........

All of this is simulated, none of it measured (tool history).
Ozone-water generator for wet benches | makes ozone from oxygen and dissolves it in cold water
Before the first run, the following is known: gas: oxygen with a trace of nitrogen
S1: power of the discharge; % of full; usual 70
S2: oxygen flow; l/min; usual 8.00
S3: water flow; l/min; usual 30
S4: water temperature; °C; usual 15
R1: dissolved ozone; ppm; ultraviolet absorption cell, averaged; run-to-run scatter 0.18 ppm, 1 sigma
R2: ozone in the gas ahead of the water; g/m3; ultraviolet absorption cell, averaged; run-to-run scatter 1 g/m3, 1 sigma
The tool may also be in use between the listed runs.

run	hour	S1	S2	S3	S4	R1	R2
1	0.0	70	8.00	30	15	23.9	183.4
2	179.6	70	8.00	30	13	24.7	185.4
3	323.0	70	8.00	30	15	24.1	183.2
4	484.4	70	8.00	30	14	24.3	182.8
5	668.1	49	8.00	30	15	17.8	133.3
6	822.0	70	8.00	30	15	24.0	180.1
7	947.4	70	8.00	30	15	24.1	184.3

........

• **ASSIGNMENT**
Your response must consist of the entries, reproduced exactly.

• **SOLUTION**
All of this is simulated, none of it measured (tool history).
Ozone-water generator for wet benches | makes ozone from oxygen and dissolves it in cold water
Before the first run, the following is known: gas: oxygen with a trace of nitrogen
S1: power of the discharge; % of full; usual 70
S2: oxygen flow; l/min; usual 8.00
S3: water flow; l/min; usual 30
S4: water temperature; °C; usual 15
R1: dissolved ozone; ppm; ultraviolet absorption cell, averaged; run-to-run scatter 0.18 ppm, 1 sigma
R2: ozone in the gas ahead of the water; g/m3; ultraviolet absorption cell, averaged; run-to-run scatter 1 g/m3, 1 sigma
The tool may also be in use between the listed runs.

run	hour	S1	S2	S3	S4	R1	R2
1	0.0	70	8.00	30	15	23.9	183.4
2	179.6	70	8.00	30	13	24.7	185.4
3	323.0	70	8.00	30	15	24.1	183.2
4	484.4	70	8.00	30	14	24.3	182.8
5	668.1	49	8.00	30	15	17.8	133.3
6	822.0	70	8.00	30	15	24.0	180.1
7	947.4	70	8.00	30	15	24.1	184.3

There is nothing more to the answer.